-- DATASET EXCERPTS follows --

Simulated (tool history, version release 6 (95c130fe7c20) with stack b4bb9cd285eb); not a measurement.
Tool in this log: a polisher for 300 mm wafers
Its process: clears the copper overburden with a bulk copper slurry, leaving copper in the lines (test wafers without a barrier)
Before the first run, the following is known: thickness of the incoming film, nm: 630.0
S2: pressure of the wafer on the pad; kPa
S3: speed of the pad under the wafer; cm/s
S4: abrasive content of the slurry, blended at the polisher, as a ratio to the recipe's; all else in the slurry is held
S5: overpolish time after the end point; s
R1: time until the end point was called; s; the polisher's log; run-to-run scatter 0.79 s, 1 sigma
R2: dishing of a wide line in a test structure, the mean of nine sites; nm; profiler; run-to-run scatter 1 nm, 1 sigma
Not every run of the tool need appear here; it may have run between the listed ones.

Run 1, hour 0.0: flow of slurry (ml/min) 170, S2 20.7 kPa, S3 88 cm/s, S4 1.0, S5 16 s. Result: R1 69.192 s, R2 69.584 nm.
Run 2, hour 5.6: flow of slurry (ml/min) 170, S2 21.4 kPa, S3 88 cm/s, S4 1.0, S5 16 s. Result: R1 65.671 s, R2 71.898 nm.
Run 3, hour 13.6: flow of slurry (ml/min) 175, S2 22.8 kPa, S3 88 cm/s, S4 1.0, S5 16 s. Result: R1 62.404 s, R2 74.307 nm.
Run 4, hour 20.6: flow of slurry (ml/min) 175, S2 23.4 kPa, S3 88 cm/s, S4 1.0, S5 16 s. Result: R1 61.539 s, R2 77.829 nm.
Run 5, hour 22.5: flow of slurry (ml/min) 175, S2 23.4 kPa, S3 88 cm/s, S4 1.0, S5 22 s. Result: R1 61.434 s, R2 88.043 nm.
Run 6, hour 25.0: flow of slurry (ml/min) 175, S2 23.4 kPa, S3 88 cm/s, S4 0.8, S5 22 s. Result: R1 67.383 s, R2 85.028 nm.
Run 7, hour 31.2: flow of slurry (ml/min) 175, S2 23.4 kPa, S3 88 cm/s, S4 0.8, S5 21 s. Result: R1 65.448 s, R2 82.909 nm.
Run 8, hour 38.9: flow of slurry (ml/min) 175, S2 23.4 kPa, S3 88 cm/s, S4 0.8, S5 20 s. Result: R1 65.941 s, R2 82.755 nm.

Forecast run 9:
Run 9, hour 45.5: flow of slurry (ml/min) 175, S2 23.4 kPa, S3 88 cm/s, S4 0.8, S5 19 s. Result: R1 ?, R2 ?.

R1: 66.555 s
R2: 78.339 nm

-- DATASET EXCERPTS concluded --

WORK ITEM. Each line from the start of the listing through the line with "Its process: clears" is to be restated verbatim, both ends included.

YOUR RESPONSE.
Simulated (tool history, version release 6 (95c130fe7c20) with stack b4bb9cd285eb); not a measurement.
Tool in this log: a polisher for 300 mm wafers
Its process: clears the copper overburden with a bulk copper slurry, leaving copper in the lines (test wafers without a barrier)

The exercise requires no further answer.